Top of Provided records

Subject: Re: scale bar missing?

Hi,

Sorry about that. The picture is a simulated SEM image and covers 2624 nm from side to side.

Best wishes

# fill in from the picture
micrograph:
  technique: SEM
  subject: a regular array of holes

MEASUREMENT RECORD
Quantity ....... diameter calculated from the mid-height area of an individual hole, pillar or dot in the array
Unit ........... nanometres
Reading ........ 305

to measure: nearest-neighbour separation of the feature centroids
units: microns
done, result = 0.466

Bottom of Provided records

Task item
Beginning with the very first line of the material, please return exactly each line down to and including the one with "MEASUREMENT RECORD".

Exercise answer
Subject: Re: scale bar missing?

Hi,

Sorry about that. The picture is a simulated SEM image and covers 2624 nm from side to side.

Best wishes

# fill in from the picture
micrograph:
  technique: SEM
  subject: a regular array of holes

MEASUREMENT RECORD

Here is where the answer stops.